• _Brief_: Please take the lines from the one holding "Okay, so, if" through the one holding "Authors: We thank" in the data below and copy them exactly.

• _Extracted entries_:

=====

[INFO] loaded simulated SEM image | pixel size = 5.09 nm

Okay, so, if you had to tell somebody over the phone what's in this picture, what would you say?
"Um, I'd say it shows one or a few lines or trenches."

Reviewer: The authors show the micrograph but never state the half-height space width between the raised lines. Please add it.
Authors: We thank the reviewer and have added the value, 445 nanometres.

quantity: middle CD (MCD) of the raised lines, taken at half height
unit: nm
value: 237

=====

• _Response box_:
Okay, so, if you had to tell somebody over the phone what's in this picture, what would you say?
"Um, I'd say it shows one or a few lines or trenches."

Reviewer: The authors show the micrograph but never state the half-height space width between the raised lines. Please add it.
Authors: We thank the reviewer and have added the value, 445 nanometres.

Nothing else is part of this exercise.